Action item:
Please transcribe each of the records exactly as given.

Data provided:
*****

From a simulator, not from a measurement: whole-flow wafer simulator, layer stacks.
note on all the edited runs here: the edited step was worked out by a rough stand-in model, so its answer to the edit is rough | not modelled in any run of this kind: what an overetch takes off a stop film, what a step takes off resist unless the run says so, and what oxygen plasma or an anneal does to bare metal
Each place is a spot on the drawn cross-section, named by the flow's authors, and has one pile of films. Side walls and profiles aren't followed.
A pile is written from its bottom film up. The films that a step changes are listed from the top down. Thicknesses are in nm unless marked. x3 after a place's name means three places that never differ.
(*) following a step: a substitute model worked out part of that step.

*****

Your solution:
From a simulator, not from a measurement: whole-flow wafer simulator, layer stacks.
note on all the edited runs here: the edited step was worked out by a rough stand-in model, so its answer to the edit is rough | not modelled in any run of this kind: what an overetch takes off a stop film, what a step takes off resist unless the run says so, and what oxygen plasma or an anneal does to bare metal
Each place is a spot on the drawn cross-section, named by the flow's authors, and has one pile of films. Side walls and profiles aren't followed.
A pile is written from its bottom film up. The films that a step changes are listed from the top down. Thicknesses are in nm unless marked. x3 after a place's name means three places that never differ.
(*) following a step: a substitute model worked out part of that step.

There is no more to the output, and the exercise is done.